■ ENTRIES SHOWN ■
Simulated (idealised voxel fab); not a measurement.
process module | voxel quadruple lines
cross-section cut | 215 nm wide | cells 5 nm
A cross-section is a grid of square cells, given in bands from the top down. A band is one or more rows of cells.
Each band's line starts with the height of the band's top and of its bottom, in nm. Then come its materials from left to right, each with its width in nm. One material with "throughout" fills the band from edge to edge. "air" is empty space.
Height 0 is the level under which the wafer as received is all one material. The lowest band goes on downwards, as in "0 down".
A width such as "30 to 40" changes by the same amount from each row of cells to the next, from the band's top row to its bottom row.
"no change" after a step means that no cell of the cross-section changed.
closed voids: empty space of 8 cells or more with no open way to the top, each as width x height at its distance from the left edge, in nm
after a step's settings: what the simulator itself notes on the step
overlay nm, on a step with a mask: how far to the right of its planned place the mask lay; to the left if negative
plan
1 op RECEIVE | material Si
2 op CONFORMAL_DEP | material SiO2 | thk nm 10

■ REQUIREMENT ■
Nothing in the listing above may be altered; transcribe all of it.

■ EXERCISE ANSWER ■
Simulated (idealised voxel fab); not a measurement.
process module | voxel quadruple lines
cross-section cut | 215 nm wide | cells 5 nm
A cross-section is a grid of square cells, given in bands from the top down. A band is one or more rows of cells.
Each band's line starts with the height of the band's top and of its bottom, in nm. Then come its materials from left to right, each with its width in nm. One material with "throughout" fills the band from edge to edge. "air" is empty space.
Height 0 is the level under which the wafer as received is all one material. The lowest band goes on downwards, as in "0 down".
A width such as "30 to 40" changes by the same amount from each row of cells to the next, from the band's top row to its bottom row.
"no change" after a step means that no cell of the cross-section changed.
closed voids: empty space of 8 cells or more with no open way to the top, each as width x height at its distance from the left edge, in nm
after a step's settings: what the simulator itself notes on the step
overlay nm, on a step with a mask: how far to the right of its planned place the mask lay; to the left if negative
plan
1 op RECEIVE | material Si
2 op CONFORMAL_DEP | material SiO2 | thk nm 10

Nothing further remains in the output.